ASSIGNED TASK: In the records below, find the line with "Cross-section, as written" and the line with "The width entry"; return exactly those lines and every line between them.

DATA UNDER STUDY:
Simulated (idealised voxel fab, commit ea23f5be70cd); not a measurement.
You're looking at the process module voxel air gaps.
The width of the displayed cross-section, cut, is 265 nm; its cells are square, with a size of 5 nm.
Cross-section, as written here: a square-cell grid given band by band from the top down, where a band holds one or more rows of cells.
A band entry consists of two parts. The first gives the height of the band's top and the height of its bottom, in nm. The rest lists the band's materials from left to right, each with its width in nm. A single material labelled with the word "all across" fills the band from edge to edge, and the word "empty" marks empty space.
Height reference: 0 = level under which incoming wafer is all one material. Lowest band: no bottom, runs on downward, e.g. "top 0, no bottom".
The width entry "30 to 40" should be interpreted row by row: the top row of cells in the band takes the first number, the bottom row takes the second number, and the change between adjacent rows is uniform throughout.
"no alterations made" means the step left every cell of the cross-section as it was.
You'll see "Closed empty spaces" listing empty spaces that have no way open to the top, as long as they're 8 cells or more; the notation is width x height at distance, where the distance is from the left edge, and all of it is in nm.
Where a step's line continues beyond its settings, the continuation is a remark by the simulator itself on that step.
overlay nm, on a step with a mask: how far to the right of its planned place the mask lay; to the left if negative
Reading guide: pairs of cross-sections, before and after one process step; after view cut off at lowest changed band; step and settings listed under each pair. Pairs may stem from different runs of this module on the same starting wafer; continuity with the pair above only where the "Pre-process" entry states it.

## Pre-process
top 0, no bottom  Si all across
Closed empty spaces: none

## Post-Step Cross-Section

ANSWER SECTION:
Cross-section, as written here: a square-cell grid given band by band from the top down, where a band holds one or more rows of cells.
A band entry consists of two parts. The first gives the height of the band's top and the height of its bottom, in nm. The rest lists the band's materials from left to right, each with its width in nm. A single material labelled with the word "all across" fills the band from edge to edge, and the word "empty" marks empty space.
Height reference: 0 = level under which incoming wafer is all one material. Lowest band: no bottom, runs on downward, e.g. "top 0, no bottom".
The width entry "30 to 40" should be interpreted row by row: the top row of cells in the band takes the first number, the bottom row takes the second number, and the change between adjacent rows is uniform throughout.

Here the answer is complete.